WORK ORDER >> Copy verbatim the block of lines in the entries below whose first line contains "film before the" and whose last line contains "greatest force while the stamp is pulled off (N): the". Leave out all other lines.

DATA RECORDS >>
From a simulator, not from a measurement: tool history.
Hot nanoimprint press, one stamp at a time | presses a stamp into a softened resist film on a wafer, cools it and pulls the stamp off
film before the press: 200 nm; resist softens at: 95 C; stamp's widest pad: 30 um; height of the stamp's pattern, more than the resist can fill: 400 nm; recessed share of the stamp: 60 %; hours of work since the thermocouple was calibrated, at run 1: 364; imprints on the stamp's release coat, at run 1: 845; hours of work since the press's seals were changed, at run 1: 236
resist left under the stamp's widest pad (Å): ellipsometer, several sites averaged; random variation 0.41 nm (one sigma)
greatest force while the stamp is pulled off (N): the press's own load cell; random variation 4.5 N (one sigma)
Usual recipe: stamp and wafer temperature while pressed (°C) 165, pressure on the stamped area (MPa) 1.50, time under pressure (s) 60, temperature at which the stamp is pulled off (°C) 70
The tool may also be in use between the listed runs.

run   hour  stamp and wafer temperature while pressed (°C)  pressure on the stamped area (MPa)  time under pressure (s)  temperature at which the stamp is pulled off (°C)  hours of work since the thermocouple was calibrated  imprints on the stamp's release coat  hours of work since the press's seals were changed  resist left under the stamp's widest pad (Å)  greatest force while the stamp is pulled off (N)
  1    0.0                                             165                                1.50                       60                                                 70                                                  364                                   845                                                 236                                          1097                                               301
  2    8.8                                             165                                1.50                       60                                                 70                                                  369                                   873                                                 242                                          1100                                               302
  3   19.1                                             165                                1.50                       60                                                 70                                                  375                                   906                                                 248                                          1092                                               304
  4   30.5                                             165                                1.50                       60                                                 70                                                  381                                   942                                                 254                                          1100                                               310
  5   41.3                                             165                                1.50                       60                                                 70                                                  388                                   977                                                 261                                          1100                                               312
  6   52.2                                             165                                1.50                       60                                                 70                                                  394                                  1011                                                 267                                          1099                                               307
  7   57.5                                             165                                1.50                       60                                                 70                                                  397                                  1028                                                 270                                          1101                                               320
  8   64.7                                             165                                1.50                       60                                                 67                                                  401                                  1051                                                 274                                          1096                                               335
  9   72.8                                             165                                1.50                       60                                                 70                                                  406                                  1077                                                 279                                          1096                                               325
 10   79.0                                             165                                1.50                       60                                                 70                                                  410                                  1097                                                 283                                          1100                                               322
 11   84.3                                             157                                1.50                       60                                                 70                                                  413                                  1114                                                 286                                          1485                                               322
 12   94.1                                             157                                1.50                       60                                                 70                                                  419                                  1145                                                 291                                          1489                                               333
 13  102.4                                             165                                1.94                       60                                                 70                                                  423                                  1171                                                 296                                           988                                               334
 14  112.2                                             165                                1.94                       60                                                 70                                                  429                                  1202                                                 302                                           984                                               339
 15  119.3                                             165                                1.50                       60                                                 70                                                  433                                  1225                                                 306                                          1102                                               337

TASK RESPONSE >>
film before the press: 200 nm; resist softens at: 95 C; stamp's widest pad: 30 um; height of the stamp's pattern, more than the resist can fill: 400 nm; recessed share of the stamp: 60 %; hours of work since the thermocouple was calibrated, at run 1: 364; imprints on the stamp's release coat, at run 1: 845; hours of work since the press's seals were changed, at run 1: 236
resist left under the stamp's widest pad (Å): ellipsometer, several sites averaged; random variation 0.41 nm (one sigma)
greatest force while the stamp is pulled off (N): the press's own load cell; random variation 4.5 N (one sigma)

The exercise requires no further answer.